Supplied data:
--
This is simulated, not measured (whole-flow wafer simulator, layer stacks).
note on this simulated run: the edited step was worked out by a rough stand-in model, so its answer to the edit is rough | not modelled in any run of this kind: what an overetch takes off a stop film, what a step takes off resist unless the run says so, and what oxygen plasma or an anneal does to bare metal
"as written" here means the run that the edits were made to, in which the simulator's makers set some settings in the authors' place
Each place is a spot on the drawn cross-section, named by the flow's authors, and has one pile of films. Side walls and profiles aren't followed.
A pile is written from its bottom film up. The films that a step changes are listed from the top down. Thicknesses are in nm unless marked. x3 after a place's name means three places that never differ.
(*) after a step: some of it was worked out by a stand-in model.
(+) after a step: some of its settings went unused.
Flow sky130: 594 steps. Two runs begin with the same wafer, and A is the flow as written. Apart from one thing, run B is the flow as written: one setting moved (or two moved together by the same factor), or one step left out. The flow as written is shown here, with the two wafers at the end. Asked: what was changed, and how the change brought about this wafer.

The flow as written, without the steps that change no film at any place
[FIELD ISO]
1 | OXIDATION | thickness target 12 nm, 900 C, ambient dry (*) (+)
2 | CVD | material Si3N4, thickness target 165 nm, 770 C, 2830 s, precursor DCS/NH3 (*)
--

Start with the line above that contains "the authors' place" and stop after the line that contains "1 | OXIDATION". Output those lines exactly, and only those.

"as written" here means the run that the edits were made to, in which the simulator's makers set some settings in the authors' place
Each place is a spot on the drawn cross-section, named by the flow's authors, and has one pile of films. Side walls and profiles aren't followed.
A pile is written from its bottom film up. The films that a step changes are listed from the top down. Thicknesses are in nm unless marked. x3 after a place's name means three places that never differ.
(*) after a step: some of it was worked out by a stand-in model.
(+) after a step: some of its settings went unused.
Flow sky130: 594 steps. Two runs begin with the same wafer, and A is the flow as written. Apart from one thing, run B is the flow as written: one setting moved (or two moved together by the same factor), or one step left out. The flow as written is shown here, with the two wafers at the end. Asked: what was changed, and how the change brought about this wafer.

The flow as written, without the steps that change no film at any place
[FIELD ISO]
1 | OXIDATION | thickness target 12 nm, 900 C, ambient dry (*) (+)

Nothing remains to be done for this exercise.